__ACTIVITY__
Every line below should be repeated exactly as written.

__THE DATA__
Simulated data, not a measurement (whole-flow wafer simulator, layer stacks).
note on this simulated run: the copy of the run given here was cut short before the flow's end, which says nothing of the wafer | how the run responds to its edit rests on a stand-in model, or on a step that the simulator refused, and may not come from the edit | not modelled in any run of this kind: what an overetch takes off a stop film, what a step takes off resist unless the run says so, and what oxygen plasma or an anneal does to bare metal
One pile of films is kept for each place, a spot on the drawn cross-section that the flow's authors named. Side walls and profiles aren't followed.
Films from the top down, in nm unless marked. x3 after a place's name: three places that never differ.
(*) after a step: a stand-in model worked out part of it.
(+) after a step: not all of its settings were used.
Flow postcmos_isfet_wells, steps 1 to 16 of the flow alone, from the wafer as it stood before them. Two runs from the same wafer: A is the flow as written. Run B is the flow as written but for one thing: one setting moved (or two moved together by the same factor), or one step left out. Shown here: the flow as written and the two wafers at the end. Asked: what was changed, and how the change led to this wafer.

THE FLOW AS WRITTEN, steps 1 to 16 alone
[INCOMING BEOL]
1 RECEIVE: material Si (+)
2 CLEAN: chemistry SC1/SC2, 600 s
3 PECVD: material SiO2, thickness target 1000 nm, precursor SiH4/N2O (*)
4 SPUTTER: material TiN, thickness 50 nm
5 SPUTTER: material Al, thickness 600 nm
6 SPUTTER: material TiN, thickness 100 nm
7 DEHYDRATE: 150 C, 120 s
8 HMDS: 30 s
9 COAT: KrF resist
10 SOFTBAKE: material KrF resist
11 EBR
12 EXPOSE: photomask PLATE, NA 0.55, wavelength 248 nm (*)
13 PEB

__YOUR SOLUTION__
Simulated data, not a measurement (whole-flow wafer simulator, layer stacks).
note on this simulated run: the copy of the run given here was cut short before the flow's end, which says nothing of the wafer | how the run responds to its edit rests on a stand-in model, or on a step that the simulator refused, and may not come from the edit | not modelled in any run of this kind: what an overetch takes off a stop film, what a step takes off resist unless the run says so, and what oxygen plasma or an anneal does to bare metal
One pile of films is kept for each place, a spot on the drawn cross-section that the flow's authors named. Side walls and profiles aren't followed.
Films from the top down, in nm unless marked. x3 after a place's name: three places that never differ.
(*) after a step: a stand-in model worked out part of it.
(+) after a step: not all of its settings were used.
Flow postcmos_isfet_wells, steps 1 to 16 of the flow alone, from the wafer as it stood before them. Two runs from the same wafer: A is the flow as written. Run B is the flow as written but for one thing: one setting moved (or two moved together by the same factor), or one step left out. Shown here: the flow as written and the two wafers at the end. Asked: what was changed, and how the change led to this wafer.

THE FLOW AS WRITTEN, steps 1 to 16 alone
[INCOMING BEOL]
1 RECEIVE: material Si (+)
2 CLEAN: chemistry SC1/SC2, 600 s
3 PECVD: material SiO2, thickness target 1000 nm, precursor SiH4/N2O (*)
4 SPUTTER: material TiN, thickness 50 nm
5 SPUTTER: material Al, thickness 600 nm
6 SPUTTER: material TiN, thickness 100 nm
7 DEHYDRATE: 150 C, 120 s
8 HMDS: 30 s
9 COAT: KrF resist
10 SOFTBAKE: material KrF resist
11 EBR
12 EXPOSE: photomask PLATE, NA 0.55, wavelength 248 nm (*)
13 PEB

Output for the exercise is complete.